## Assignment
Starting with the line containing "to 26 of 37" and going on through the line containing "lots untouched by", return the lines of the data below exactly, and only those.

## Provided records
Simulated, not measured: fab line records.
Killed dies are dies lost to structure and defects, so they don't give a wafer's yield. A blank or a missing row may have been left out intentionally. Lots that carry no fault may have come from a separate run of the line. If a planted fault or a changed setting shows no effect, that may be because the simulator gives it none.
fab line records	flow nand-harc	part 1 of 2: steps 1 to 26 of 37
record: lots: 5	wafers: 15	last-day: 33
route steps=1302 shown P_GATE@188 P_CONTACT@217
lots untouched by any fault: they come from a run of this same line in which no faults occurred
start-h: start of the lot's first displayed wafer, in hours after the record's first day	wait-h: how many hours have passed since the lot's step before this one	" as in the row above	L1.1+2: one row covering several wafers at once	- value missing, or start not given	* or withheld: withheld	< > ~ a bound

## Response area
fab line records	flow nand-harc	part 1 of 2: steps 1 to 26 of 37
record: lots: 5	wafers: 15	last-day: 33
route steps=1302 shown P_GATE@188 P_CONTACT@217
lots untouched by any fault: they come from a run of this same line in which no faults occurred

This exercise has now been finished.